---*---
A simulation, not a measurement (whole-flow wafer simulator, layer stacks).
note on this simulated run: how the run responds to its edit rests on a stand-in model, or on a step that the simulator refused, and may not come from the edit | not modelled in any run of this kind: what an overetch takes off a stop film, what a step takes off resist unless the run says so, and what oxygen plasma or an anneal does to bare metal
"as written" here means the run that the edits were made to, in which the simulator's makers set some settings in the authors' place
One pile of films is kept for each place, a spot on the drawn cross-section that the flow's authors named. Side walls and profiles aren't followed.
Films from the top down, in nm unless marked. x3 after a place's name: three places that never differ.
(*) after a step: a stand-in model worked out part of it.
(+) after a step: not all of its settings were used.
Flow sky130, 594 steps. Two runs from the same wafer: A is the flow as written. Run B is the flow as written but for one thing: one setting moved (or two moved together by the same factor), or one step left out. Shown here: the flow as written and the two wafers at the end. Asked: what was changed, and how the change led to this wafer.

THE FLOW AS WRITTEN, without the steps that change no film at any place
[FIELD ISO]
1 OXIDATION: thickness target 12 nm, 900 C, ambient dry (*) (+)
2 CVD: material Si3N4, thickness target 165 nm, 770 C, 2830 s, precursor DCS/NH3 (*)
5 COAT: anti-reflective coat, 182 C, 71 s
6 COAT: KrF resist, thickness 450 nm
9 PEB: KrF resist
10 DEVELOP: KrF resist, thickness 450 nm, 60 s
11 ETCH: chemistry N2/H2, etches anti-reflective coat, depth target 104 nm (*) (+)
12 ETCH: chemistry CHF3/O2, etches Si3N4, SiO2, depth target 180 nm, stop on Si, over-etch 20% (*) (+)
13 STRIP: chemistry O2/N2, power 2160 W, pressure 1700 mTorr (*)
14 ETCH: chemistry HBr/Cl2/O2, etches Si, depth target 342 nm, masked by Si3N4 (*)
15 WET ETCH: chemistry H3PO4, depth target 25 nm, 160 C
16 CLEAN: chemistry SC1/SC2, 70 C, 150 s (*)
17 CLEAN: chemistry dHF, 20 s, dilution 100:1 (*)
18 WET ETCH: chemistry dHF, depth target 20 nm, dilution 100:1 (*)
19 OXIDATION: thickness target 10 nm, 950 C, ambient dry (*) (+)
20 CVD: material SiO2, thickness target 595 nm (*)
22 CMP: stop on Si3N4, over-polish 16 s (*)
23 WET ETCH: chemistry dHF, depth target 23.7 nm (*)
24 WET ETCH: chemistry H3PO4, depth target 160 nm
---*---

__WORK ITEM__
What is needed is an exact repetition of the lines from the first line of the records through the line containing "9 PEB: KrF resist", both ends included, and nothing more.

__TASK OUTPUT__
A simulation, not a measurement (whole-flow wafer simulator, layer stacks).
note on this simulated run: how the run responds to its edit rests on a stand-in model, or on a step that the simulator refused, and may not come from the edit | not modelled in any run of this kind: what an overetch takes off a stop film, what a step takes off resist unless the run says so, and what oxygen plasma or an anneal does to bare metal
"as written" here means the run that the edits were made to, in which the simulator's makers set some settings in the authors' place
One pile of films is kept for each place, a spot on the drawn cross-section that the flow's authors named. Side walls and profiles aren't followed.
Films from the top down, in nm unless marked. x3 after a place's name: three places that never differ.
(*) after a step: a stand-in model worked out part of it.
(+) after a step: not all of its settings were used.
Flow sky130, 594 steps. Two runs from the same wafer: A is the flow as written. Run B is the flow as written but for one thing: one setting moved (or two moved together by the same factor), or one step left out. Shown here: the flow as written and the two wafers at the end. Asked: what was changed, and how the change led to this wafer.

THE FLOW AS WRITTEN, without the steps that change no film at any place
[FIELD ISO]
1 OXIDATION: thickness target 12 nm, 900 C, ambient dry (*) (+)
2 CVD: material Si3N4, thickness target 165 nm, 770 C, 2830 s, precursor DCS/NH3 (*)
5 COAT: anti-reflective coat, 182 C, 71 s
6 COAT: KrF resist, thickness 450 nm
9 PEB: KrF resist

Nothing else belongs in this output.